DATA SHOWN:
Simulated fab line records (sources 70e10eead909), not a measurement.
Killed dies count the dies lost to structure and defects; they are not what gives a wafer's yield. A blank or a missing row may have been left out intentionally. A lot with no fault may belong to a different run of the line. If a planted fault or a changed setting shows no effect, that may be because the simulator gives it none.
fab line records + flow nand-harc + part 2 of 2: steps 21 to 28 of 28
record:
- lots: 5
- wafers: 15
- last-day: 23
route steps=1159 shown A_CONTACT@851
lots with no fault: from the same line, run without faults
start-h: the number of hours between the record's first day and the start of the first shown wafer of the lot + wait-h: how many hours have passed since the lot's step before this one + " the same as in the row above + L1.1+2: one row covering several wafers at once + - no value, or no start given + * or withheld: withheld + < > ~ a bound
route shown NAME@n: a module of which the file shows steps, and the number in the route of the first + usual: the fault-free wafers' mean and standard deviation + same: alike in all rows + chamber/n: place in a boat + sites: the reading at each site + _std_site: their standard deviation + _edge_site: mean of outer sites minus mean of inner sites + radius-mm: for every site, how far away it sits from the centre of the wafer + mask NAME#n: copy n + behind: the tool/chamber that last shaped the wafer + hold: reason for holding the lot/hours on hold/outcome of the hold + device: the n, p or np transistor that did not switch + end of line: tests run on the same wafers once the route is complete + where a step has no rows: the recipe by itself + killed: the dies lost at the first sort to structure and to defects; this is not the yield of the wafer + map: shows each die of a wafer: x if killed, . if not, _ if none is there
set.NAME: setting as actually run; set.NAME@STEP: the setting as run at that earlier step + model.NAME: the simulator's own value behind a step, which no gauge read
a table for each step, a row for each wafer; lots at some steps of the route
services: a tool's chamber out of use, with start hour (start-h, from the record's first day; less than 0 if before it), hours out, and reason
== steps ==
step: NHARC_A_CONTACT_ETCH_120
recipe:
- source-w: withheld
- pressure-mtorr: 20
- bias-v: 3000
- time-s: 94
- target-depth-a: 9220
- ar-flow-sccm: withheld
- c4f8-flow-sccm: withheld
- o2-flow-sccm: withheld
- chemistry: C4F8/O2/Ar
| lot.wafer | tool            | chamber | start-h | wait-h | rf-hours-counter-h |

WORK INSTRUCTION:
In the entries above, restate word for word the lines between the one holding "Killed dies count" and the one holding "start-h: the number", inclusive, and nothing besides.

ANSWER SPACE:
Killed dies count the dies lost to structure and defects; they are not what gives a wafer's yield. A blank or a missing row may have been left out intentionally. A lot with no fault may belong to a different run of the line. If a planted fault or a changed setting shows no effect, that may be because the simulator gives it none.
fab line records + flow nand-harc + part 2 of 2: steps 21 to 28 of 28
record:
- lots: 5
- wafers: 15
- last-day: 23
route steps=1159 shown A_CONTACT@851
lots with no fault: from the same line, run without faults
start-h: the number of hours between the record's first day and the start of the first shown wafer of the lot + wait-h: how many hours have passed since the lot's step before this one + " the same as in the row above + L1.1+2: one row covering several wafers at once + - no value, or no start given + * or withheld: withheld + < > ~ a bound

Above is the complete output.